Exercise - Give back, exactly as written, the lines from the beginning of the listing through the one that contains "PECVD_TEOS_oxide_etched_nm: thickness taken".

Dataset extract -
--------------------------------------------------
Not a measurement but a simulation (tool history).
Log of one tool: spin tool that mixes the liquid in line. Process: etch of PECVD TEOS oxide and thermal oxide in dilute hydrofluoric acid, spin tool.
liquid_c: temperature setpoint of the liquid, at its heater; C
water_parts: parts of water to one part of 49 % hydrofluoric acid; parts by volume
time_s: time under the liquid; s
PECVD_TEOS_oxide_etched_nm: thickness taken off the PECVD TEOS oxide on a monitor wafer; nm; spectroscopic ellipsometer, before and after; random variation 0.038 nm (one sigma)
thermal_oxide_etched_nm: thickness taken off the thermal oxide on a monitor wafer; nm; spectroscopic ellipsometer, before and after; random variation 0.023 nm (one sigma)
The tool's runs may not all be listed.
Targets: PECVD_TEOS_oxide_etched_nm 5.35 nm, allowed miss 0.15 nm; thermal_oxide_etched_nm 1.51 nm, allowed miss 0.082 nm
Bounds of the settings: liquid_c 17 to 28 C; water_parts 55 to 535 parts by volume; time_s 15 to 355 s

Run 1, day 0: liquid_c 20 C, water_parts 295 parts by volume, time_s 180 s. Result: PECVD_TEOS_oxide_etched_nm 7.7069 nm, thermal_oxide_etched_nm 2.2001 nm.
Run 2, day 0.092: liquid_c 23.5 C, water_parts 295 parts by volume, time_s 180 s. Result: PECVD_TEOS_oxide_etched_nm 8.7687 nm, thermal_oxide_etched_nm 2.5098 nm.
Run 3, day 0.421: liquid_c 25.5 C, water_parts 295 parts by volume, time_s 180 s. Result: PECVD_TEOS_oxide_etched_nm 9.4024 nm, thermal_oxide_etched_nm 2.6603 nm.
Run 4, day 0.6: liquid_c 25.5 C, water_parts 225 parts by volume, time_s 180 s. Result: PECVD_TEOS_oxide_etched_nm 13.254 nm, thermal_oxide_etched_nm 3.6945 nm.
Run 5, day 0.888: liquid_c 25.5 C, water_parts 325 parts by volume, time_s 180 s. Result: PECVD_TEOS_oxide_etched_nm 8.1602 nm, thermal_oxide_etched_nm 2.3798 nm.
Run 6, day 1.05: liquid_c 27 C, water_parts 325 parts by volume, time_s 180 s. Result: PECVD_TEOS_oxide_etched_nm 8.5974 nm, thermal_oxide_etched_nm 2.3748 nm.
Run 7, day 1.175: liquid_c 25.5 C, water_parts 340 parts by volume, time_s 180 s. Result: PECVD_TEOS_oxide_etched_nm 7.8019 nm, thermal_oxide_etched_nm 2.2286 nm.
--------------------------------------------------

Reply -
Not a measurement but a simulation (tool history).
Log of one tool: spin tool that mixes the liquid in line. Process: etch of PECVD TEOS oxide and thermal oxide in dilute hydrofluoric acid, spin tool.
liquid_c: temperature setpoint of the liquid, at its heater; C
water_parts: parts of water to one part of 49 % hydrofluoric acid; parts by volume
time_s: time under the liquid; s
PECVD_TEOS_oxide_etched_nm: thickness taken off the PECVD TEOS oxide on a monitor wafer; nm; spectroscopic ellipsometer, before and after; random variation 0.038 nm (one sigma)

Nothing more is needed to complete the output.